Set down a precise copy of the whole listing.

--------

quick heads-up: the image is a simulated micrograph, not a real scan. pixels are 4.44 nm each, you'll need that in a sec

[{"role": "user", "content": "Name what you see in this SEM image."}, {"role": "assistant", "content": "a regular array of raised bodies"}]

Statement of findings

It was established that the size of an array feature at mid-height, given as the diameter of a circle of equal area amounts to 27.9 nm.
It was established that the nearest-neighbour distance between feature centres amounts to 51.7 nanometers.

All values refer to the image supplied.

--------

Exercise answer>
quick heads-up: the image is a simulated micrograph, not a real scan. pixels are 4.44 nm each, you'll need that in a sec

[{"role": "user", "content": "Name what you see in this SEM image."}, {"role": "assistant", "content": "a regular array of raised bodies"}]

Statement of findings

It was established that the size of an array feature at mid-height, given as the diameter of a circle of equal area amounts to 27.9 nm.
It was established that the nearest-neighbour distance between feature centres amounts to 51.7 nanometers.

All values refer to the image supplied.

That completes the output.